-------

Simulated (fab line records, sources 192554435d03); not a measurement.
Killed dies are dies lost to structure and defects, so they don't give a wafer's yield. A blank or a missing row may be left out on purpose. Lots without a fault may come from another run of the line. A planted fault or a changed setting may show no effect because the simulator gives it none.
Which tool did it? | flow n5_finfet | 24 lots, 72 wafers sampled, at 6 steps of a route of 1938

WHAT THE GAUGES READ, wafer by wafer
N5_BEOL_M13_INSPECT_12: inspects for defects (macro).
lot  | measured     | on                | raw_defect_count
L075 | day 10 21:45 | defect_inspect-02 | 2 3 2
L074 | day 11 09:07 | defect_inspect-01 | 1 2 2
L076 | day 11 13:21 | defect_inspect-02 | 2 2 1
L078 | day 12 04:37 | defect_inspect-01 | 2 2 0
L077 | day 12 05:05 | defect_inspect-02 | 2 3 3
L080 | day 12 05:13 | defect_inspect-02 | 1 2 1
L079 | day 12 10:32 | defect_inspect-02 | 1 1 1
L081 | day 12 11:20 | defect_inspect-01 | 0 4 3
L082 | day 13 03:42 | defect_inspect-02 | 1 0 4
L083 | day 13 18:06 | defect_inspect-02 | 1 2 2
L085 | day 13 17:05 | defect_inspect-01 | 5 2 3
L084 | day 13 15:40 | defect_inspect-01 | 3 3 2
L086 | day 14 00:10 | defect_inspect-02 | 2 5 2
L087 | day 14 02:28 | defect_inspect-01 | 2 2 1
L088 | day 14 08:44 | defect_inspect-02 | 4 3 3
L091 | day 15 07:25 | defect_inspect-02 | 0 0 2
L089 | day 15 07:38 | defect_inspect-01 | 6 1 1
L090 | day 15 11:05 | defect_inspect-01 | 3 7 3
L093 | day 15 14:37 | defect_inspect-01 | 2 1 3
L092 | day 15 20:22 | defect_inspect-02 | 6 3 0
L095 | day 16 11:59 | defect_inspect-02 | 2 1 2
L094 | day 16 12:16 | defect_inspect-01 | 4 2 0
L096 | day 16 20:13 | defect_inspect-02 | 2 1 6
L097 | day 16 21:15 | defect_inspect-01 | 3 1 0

-------

- **ACTIVITY**
Everything above from the line with "L085 | day 13" to the line with "L089 | day 15", both included, must be repeated exactly, and nothing outside that range.

- **TASK RESPONSE**
L085 | day 13 17:05 | defect_inspect-01 | 5 2 3
L084 | day 13 15:40 | defect_inspect-01 | 3 3 2
L086 | day 14 00:10 | defect_inspect-02 | 2 5 2
L087 | day 14 02:28 | defect_inspect-01 | 2 2 1
L088 | day 14 08:44 | defect_inspect-02 | 4 3 3
L091 | day 15 07:25 | defect_inspect-02 | 0 0 2
L089 | day 15 07:38 | defect_inspect-01 | 6 1 1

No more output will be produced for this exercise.